[[ EXTRACTED DATA open ]]

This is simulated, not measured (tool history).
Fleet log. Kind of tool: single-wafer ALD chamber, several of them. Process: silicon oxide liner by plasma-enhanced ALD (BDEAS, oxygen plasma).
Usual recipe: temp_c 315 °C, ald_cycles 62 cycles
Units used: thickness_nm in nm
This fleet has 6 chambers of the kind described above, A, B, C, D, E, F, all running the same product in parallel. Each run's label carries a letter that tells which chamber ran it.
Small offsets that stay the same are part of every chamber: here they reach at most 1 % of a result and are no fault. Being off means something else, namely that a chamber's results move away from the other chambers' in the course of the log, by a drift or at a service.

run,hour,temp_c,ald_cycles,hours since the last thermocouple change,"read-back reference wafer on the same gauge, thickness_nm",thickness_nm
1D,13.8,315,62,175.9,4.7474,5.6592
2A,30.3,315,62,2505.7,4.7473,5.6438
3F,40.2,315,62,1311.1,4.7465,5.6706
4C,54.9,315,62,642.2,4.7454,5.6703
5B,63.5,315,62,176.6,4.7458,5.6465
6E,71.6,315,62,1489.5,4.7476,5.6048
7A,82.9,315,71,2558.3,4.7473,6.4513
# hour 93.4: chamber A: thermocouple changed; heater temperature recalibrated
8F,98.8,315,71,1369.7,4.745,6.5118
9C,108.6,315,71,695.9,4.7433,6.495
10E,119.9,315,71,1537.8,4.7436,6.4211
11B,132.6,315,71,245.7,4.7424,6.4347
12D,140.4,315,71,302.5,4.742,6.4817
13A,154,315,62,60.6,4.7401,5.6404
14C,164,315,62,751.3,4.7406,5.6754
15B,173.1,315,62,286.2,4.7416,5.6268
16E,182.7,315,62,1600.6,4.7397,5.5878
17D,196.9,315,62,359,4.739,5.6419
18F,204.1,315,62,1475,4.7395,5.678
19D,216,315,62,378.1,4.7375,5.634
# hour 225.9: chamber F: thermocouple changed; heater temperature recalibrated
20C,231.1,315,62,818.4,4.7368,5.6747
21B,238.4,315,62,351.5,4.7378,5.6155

[[ EXTRACTED DATA closed ]]

_WORK ITEM_:
Set down, word for word, each line from the top of the records above through the line with "Units used: thickness_nm in nm".

_TASK OUTPUT_:
This is simulated, not measured (tool history).
Fleet log. Kind of tool: single-wafer ALD chamber, several of them. Process: silicon oxide liner by plasma-enhanced ALD (BDEAS, oxygen plasma).
Usual recipe: temp_c 315 °C, ald_cycles 62 cycles
Units used: thickness_nm in nm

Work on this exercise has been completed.